[Work task] Copying exactly, give the lines in the material below from the one with "Wanted to know" to the one with "x from left", ends included, and nothing besides.

[Material shown]
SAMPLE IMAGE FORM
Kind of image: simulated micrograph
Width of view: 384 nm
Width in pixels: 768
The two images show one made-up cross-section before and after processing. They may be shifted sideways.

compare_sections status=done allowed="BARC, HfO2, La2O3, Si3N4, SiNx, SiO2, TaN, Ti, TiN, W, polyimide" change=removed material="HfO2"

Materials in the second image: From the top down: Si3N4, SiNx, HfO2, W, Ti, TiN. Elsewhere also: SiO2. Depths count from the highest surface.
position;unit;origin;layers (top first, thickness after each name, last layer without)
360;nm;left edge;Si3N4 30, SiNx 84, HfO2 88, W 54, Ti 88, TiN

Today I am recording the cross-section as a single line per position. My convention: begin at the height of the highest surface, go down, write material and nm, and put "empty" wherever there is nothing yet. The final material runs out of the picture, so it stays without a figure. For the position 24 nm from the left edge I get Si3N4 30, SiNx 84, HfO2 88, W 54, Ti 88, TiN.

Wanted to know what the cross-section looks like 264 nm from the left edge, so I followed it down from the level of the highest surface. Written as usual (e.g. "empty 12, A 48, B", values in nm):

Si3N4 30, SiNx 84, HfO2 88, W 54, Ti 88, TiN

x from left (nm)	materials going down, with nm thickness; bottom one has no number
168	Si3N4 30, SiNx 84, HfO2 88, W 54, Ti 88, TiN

[Reply]
Wanted to know what the cross-section looks like 264 nm from the left edge, so I followed it down from the level of the highest surface. Written as usual (e.g. "empty 12, A 48, B", values in nm):

Si3N4 30, SiNx 84, HfO2 88, W 54, Ti 88, TiN

x from left (nm)	materials going down, with nm thickness; bottom one has no number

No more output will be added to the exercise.